▸ Work task: Copy out the records that appear below, exactly as each one reads.

# # # # #

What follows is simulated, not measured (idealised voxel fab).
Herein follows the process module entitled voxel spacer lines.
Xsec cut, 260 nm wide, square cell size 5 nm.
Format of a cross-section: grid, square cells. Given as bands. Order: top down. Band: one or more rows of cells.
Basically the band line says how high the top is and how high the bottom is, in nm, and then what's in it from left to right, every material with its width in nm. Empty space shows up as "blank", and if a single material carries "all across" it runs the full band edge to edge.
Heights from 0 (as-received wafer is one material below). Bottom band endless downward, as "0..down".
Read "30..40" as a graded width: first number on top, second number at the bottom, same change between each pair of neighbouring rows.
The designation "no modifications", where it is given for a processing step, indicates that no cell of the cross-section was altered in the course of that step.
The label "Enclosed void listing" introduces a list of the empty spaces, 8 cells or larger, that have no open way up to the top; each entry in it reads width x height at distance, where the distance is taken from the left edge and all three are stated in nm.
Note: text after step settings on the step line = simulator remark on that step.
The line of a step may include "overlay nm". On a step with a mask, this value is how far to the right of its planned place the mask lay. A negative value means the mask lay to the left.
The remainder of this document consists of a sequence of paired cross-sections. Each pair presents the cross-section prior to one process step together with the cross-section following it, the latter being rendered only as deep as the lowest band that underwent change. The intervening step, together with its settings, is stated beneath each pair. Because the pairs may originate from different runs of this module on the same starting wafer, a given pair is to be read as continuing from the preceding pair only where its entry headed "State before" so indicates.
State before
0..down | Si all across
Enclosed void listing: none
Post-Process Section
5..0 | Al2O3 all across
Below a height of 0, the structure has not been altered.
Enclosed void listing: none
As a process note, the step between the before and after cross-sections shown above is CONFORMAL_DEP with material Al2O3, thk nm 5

# # # # #

▸ Result:
What follows is simulated, not measured (idealised voxel fab).
Herein follows the process module entitled voxel spacer lines.
Xsec cut, 260 nm wide, square cell size 5 nm.
Format of a cross-section: grid, square cells. Given as bands. Order: top down. Band: one or more rows of cells.
Basically the band line says how high the top is and how high the bottom is, in nm, and then what's in it from left to right, every material with its width in nm. Empty space shows up as "blank", and if a single material carries "all across" it runs the full band edge to edge.
Heights from 0 (as-received wafer is one material below). Bottom band endless downward, as "0..down".
Read "30..40" as a graded width: first number on top, second number at the bottom, same change between each pair of neighbouring rows.
The designation "no modifications", where it is given for a processing step, indicates that no cell of the cross-section was altered in the course of that step.
The label "Enclosed void listing" introduces a list of the empty spaces, 8 cells or larger, that have no open way up to the top; each entry in it reads width x height at distance, where the distance is taken from the left edge and all three are stated in nm.
Note: text after step settings on the step line = simulator remark on that step.
The line of a step may include "overlay nm". On a step with a mask, this value is how far to the right of its planned place the mask lay. A negative value means the mask lay to the left.
The remainder of this document consists of a sequence of paired cross-sections. Each pair presents the cross-section prior to one process step together with the cross-section following it, the latter being rendered only as deep as the lowest band that underwent change. The intervening step, together with its settings, is stated beneath each pair. Because the pairs may originate from different runs of this module on the same starting wafer, a given pair is to be read as continuing from the preceding pair only where its entry headed "State before" so indicates.
State before
0..down | Si all across
Enclosed void listing: none
Post-Process Section
5..0 | Al2O3 all across
Below a height of 0, the structure has not been altered.
Enclosed void listing: none
As a process note, the step between the before and after cross-sections shown above is CONFORMAL_DEP with material Al2O3, thk nm 5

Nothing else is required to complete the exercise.